*Work instruction*: Each entry in this listing needs to be written out again, word for word.

*Data for analysis*:
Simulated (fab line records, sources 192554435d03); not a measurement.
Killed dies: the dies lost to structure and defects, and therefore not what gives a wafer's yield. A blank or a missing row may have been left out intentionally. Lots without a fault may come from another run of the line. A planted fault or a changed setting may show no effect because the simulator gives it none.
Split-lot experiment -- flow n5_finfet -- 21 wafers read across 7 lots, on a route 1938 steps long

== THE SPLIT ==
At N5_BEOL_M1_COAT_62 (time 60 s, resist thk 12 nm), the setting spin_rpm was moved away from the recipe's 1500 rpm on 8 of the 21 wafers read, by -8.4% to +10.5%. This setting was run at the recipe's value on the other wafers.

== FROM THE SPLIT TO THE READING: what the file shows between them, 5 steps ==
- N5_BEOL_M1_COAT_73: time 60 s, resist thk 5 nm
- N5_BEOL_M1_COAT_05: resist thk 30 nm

*Exercise result*:
Simulated (fab line records, sources 192554435d03); not a measurement.
Killed dies: the dies lost to structure and defects, and therefore not what gives a wafer's yield. A blank or a missing row may have been left out intentionally. Lots without a fault may come from another run of the line. A planted fault or a changed setting may show no effect because the simulator gives it none.
Split-lot experiment -- flow n5_finfet -- 21 wafers read across 7 lots, on a route 1938 steps long

== THE SPLIT ==
At N5_BEOL_M1_COAT_62 (time 60 s, resist thk 12 nm), the setting spin_rpm was moved away from the recipe's 1500 rpm on 8 of the 21 wafers read, by -8.4% to +10.5%. This setting was run at the recipe's value on the other wafers.

== FROM THE SPLIT TO THE READING: what the file shows between them, 5 steps ==
- N5_BEOL_M1_COAT_73: time 60 s, resist thk 5 nm
- N5_BEOL_M1_COAT_05: resist thk 30 nm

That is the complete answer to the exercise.